(Provided material Opens)

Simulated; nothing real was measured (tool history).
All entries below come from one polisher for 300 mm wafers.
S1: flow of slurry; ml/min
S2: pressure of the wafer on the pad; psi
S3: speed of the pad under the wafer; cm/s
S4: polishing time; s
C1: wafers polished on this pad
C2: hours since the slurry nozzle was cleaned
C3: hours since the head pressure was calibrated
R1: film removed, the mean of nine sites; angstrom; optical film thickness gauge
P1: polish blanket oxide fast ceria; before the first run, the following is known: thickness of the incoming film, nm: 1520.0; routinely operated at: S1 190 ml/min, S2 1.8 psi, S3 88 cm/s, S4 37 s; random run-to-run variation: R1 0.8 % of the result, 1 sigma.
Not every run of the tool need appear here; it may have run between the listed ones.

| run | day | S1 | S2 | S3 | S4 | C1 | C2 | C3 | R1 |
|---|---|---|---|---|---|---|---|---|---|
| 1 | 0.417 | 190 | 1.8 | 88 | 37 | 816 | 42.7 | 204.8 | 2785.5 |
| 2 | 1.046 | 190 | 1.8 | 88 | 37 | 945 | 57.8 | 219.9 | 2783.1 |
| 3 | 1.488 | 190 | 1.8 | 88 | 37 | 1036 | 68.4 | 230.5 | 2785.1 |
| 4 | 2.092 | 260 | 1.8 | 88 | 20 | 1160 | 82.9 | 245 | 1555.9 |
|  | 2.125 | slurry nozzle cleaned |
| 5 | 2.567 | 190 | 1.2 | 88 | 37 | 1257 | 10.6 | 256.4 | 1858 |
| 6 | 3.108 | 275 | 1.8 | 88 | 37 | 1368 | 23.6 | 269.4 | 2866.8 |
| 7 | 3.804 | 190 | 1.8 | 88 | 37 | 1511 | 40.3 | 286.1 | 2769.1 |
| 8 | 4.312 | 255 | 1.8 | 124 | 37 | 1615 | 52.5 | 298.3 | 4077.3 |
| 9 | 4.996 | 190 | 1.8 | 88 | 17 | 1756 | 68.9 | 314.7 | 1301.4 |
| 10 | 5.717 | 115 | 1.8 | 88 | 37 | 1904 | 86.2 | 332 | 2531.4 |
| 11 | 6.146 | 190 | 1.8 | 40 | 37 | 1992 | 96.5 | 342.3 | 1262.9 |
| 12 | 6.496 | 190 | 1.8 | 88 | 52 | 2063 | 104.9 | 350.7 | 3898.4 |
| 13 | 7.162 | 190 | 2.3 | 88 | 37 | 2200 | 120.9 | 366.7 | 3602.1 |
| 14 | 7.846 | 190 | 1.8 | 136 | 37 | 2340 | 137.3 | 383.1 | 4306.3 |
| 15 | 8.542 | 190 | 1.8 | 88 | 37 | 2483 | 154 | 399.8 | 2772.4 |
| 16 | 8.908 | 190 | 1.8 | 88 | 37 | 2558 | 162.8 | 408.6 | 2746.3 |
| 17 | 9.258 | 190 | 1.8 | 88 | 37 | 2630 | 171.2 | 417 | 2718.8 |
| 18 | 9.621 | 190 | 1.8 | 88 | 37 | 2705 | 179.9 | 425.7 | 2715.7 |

(Provided material Closes)

- Requirement -
Beginning with the first line of the listing above, print each line exactly until you have printed the line that contains "C3: hours since".

- Task response -
Simulated; nothing real was measured (tool history).
All entries below come from one polisher for 300 mm wafers.
S1: flow of slurry; ml/min
S2: pressure of the wafer on the pad; psi
S3: speed of the pad under the wafer; cm/s
S4: polishing time; s
C1: wafers polished on this pad
C2: hours since the slurry nozzle was cleaned
C3: hours since the head pressure was calibrated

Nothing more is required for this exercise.